=== DATASET EXCERPTS ===
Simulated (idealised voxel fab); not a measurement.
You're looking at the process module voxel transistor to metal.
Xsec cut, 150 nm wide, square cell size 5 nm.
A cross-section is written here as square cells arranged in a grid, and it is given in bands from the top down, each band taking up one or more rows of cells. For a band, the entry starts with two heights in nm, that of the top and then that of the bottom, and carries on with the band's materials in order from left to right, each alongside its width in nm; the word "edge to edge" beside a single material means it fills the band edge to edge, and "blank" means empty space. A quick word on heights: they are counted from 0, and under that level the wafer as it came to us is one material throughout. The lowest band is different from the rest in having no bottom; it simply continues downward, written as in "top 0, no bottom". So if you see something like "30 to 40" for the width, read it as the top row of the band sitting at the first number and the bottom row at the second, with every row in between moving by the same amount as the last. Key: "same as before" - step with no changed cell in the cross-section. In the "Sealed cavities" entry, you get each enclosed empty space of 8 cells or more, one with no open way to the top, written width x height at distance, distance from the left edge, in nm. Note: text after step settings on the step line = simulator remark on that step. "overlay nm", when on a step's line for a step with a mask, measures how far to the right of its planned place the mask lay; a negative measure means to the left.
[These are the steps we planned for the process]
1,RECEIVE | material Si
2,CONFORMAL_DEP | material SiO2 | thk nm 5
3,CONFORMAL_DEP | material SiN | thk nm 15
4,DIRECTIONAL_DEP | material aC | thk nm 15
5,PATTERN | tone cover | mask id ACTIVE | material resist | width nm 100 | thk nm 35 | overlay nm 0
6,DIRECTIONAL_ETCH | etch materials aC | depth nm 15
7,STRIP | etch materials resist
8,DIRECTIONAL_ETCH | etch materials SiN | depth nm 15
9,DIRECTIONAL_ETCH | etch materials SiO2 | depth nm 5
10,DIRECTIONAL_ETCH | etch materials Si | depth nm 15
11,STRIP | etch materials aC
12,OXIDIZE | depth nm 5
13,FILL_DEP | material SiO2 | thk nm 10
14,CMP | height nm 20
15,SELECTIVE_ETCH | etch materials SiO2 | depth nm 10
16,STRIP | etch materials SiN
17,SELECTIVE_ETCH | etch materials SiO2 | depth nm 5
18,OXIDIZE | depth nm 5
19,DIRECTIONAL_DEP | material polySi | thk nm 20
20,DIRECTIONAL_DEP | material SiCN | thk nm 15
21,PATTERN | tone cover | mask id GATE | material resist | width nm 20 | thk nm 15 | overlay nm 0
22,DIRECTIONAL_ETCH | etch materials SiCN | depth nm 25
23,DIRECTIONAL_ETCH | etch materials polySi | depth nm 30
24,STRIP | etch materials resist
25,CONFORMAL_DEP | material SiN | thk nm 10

=== WORK REQUEST ===
The required output is the set of lines from the first line of the data through the line that contains "Xsec cut, 150 nm wide, square cell size 5 nm.", transcribed exactly.

=== WRITTEN ANSWER ===
Simulated (idealised voxel fab); not a measurement.
You're looking at the process module voxel transistor to metal.
Xsec cut, 150 nm wide, square cell size 5 nm.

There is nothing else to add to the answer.